Requirement:
Nothing in the entries may be altered; copy them in full.

Source material:
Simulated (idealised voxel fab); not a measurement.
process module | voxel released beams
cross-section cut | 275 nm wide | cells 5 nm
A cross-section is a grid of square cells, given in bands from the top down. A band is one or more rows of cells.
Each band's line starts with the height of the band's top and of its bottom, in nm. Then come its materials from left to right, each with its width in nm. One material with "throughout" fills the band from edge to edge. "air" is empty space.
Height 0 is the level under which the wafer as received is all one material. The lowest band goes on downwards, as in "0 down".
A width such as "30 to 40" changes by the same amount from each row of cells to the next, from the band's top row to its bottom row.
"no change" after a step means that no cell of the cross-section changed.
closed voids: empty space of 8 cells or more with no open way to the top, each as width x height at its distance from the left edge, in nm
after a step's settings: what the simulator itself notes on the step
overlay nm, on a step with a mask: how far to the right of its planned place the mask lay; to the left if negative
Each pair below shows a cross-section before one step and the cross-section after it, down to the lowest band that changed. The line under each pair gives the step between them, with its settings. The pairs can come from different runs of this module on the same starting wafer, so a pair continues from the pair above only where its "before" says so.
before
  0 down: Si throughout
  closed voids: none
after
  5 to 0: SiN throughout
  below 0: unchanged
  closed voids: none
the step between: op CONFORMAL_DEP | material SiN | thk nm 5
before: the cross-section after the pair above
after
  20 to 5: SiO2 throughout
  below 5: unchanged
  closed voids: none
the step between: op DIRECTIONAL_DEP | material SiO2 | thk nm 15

Answer box:
Simulated (idealised voxel fab); not a measurement.
process module | voxel released beams
cross-section cut | 275 nm wide | cells 5 nm
A cross-section is a grid of square cells, given in bands from the top down. A band is one or more rows of cells.
Each band's line starts with the height of the band's top and of its bottom, in nm. Then come its materials from left to right, each with its width in nm. One material with "throughout" fills the band from edge to edge. "air" is empty space.
Height 0 is the level under which the wafer as received is all one material. The lowest band goes on downwards, as in "0 down".
A width such as "30 to 40" changes by the same amount from each row of cells to the next, from the band's top row to its bottom row.
"no change" after a step means that no cell of the cross-section changed.
closed voids: empty space of 8 cells or more with no open way to the top, each as width x height at its distance from the left edge, in nm
after a step's settings: what the simulator itself notes on the step
overlay nm, on a step with a mask: how far to the right of its planned place the mask lay; to the left if negative
Each pair below shows a cross-section before one step and the cross-section after it, down to the lowest band that changed. The line under each pair gives the step between them, with its settings. The pairs can come from different runs of this module on the same starting wafer, so a pair continues from the pair above only where its "before" says so.
before
  0 down: Si throughout
  closed voids: none
after
  5 to 0: SiN throughout
  below 0: unchanged
  closed voids: none
the step between: op CONFORMAL_DEP | material SiN | thk nm 5
before: the cross-section after the pair above
after
  20 to 5: SiO2 throughout
  below 5: unchanged
  closed voids: none
the step between: op DIRECTIONAL_DEP | material SiO2 | thk nm 15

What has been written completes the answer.